-------- Provided data --------

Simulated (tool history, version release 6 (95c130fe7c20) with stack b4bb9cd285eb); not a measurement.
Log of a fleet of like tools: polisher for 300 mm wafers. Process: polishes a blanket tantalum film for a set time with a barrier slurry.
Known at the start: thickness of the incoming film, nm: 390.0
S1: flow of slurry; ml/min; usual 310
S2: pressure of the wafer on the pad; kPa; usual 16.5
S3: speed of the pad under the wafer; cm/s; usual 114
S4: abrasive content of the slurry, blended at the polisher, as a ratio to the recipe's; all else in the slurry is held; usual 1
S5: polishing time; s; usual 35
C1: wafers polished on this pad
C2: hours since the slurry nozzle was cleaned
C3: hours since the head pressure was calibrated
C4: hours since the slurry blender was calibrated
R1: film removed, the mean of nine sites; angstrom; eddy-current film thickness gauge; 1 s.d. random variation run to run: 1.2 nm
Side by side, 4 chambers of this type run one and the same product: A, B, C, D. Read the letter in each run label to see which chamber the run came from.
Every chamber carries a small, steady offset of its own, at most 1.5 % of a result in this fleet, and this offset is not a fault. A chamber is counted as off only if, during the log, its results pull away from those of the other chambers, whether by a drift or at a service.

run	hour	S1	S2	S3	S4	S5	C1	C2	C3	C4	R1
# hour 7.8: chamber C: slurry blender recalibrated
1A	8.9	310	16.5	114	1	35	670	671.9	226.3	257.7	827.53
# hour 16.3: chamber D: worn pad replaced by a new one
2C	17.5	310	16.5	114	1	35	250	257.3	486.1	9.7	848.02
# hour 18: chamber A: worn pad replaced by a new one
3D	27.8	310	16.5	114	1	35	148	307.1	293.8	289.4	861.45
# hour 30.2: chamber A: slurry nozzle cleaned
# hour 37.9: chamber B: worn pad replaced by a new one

--------

*Activity*: From the very first line of the records down to the line with "# hour 30.2: chamber A: slurry nozzle cleaned", please write out each line exactly, including both ends and no other lines.

*Task response*:
Simulated (tool history, version release 6 (95c130fe7c20) with stack b4bb9cd285eb); not a measurement.
Log of a fleet of like tools: polisher for 300 mm wafers. Process: polishes a blanket tantalum film for a set time with a barrier slurry.
Known at the start: thickness of the incoming film, nm: 390.0
S1: flow of slurry; ml/min; usual 310
S2: pressure of the wafer on the pad; kPa; usual 16.5
S3: speed of the pad under the wafer; cm/s; usual 114
S4: abrasive content of the slurry, blended at the polisher, as a ratio to the recipe's; all else in the slurry is held; usual 1
S5: polishing time; s; usual 35
C1: wafers polished on this pad
C2: hours since the slurry nozzle was cleaned
C3: hours since the head pressure was calibrated
C4: hours since the slurry blender was calibrated
R1: film removed, the mean of nine sites; angstrom; eddy-current film thickness gauge; 1 s.d. random variation run to run: 1.2 nm
Side by side, 4 chambers of this type run one and the same product: A, B, C, D. Read the letter in each run label to see which chamber the run came from.
Every chamber carries a small, steady offset of its own, at most 1.5 % of a result in this fleet, and this offset is not a fault. A chamber is counted as off only if, during the log, its results pull away from those of the other chambers, whether by a drift or at a service.

run	hour	S1	S2	S3	S4	S5	C1	C2	C3	C4	R1
# hour 7.8: chamber C: slurry blender recalibrated
1A	8.9	310	16.5	114	1	35	670	671.9	226.3	257.7	827.53
# hour 16.3: chamber D: worn pad replaced by a new one
2C	17.5	310	16.5	114	1	35	250	257.3	486.1	9.7	848.02
# hour 18: chamber A: worn pad replaced by a new one
3D	27.8	310	16.5	114	1	35	148	307.1	293.8	289.4	861.45
# hour 30.2: chamber A: slurry nozzle cleaned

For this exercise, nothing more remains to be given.